::::::::

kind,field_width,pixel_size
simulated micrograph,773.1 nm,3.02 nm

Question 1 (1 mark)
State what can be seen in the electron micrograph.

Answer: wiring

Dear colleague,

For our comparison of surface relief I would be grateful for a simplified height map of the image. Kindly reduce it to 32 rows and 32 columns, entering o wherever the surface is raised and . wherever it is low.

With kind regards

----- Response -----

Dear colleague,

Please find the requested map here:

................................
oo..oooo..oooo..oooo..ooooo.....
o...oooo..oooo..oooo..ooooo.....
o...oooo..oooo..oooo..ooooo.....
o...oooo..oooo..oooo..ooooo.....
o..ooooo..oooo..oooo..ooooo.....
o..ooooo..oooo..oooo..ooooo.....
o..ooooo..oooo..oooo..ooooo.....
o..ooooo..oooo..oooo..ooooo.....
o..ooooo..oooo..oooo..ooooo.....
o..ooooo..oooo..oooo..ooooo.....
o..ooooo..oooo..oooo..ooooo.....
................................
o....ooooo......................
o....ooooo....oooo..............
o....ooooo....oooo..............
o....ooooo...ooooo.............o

::::::::

* [Requirement]: From the first line to the last, write out the listing exactly.

* [Your solution]:
kind,field_width,pixel_size
simulated micrograph,773.1 nm,3.02 nm

Question 1 (1 mark)
State what can be seen in the electron micrograph.

Answer: wiring

Dear colleague,

For our comparison of surface relief I would be grateful for a simplified height map of the image. Kindly reduce it to 32 rows and 32 columns, entering o wherever the surface is raised and . wherever it is low.

With kind regards

----- Response -----

Dear colleague,

Please find the requested map here:

................................
oo..oooo..oooo..oooo..ooooo.....
o...oooo..oooo..oooo..ooooo.....
o...oooo..oooo..oooo..ooooo.....
o...oooo..oooo..oooo..ooooo.....
o..ooooo..oooo..oooo..ooooo.....
o..ooooo..oooo..oooo..ooooo.....
o..ooooo..oooo..oooo..ooooo.....
o..ooooo..oooo..oooo..ooooo.....
o..ooooo..oooo..oooo..ooooo.....
o..ooooo..oooo..oooo..ooooo.....
o..ooooo..oooo..oooo..ooooo.....
................................
o....ooooo......................
o....ooooo....oooo..............
o....ooooo....oooo..............
o....ooooo...ooooo.............o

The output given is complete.